» **Recorded data**:
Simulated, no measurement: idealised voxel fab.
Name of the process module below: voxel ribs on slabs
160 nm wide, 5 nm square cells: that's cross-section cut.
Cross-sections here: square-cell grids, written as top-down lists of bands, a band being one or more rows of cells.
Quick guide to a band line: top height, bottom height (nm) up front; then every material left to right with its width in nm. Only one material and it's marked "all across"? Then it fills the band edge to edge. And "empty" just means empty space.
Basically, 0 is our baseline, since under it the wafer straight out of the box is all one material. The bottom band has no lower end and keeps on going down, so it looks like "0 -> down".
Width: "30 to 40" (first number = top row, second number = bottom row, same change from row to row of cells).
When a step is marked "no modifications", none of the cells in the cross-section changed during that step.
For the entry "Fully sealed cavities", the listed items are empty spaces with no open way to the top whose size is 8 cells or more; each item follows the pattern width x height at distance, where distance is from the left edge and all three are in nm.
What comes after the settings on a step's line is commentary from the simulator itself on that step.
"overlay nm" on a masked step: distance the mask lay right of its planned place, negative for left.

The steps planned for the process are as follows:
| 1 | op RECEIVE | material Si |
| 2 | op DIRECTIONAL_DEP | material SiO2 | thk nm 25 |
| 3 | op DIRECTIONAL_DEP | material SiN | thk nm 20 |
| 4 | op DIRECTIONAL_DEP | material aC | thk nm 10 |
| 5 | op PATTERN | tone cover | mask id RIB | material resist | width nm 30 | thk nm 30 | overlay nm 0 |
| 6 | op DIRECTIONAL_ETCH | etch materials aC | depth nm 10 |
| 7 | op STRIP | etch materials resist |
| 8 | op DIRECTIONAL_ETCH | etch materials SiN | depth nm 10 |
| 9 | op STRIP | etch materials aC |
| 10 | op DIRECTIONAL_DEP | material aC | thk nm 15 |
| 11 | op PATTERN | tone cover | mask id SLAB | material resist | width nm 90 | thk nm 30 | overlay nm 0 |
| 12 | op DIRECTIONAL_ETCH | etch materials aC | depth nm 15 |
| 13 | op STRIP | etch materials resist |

» **Action item**:
Please retype the listing word for word, from its first line through the line containing "thk nm 20 |", and add nothing else.

» **Response area**:
Simulated, no measurement: idealised voxel fab.
Name of the process module below: voxel ribs on slabs
160 nm wide, 5 nm square cells: that's cross-section cut.
Cross-sections here: square-cell grids, written as top-down lists of bands, a band being one or more rows of cells.
Quick guide to a band line: top height, bottom height (nm) up front; then every material left to right with its width in nm. Only one material and it's marked "all across"? Then it fills the band edge to edge. And "empty" just means empty space.
Basically, 0 is our baseline, since under it the wafer straight out of the box is all one material. The bottom band has no lower end and keeps on going down, so it looks like "0 -> down".
Width: "30 to 40" (first number = top row, second number = bottom row, same change from row to row of cells).
When a step is marked "no modifications", none of the cells in the cross-section changed during that step.
For the entry "Fully sealed cavities", the listed items are empty spaces with no open way to the top whose size is 8 cells or more; each item follows the pattern width x height at distance, where distance is from the left edge and all three are in nm.
What comes after the settings on a step's line is commentary from the simulator itself on that step.
"overlay nm" on a masked step: distance the mask lay right of its planned place, negative for left.

The steps planned for the process are as follows:
| 1 | op RECEIVE | material Si |
| 2 | op DIRECTIONAL_DEP | material SiO2 | thk nm 25 |
| 3 | op DIRECTIONAL_DEP | material SiN | thk nm 20 |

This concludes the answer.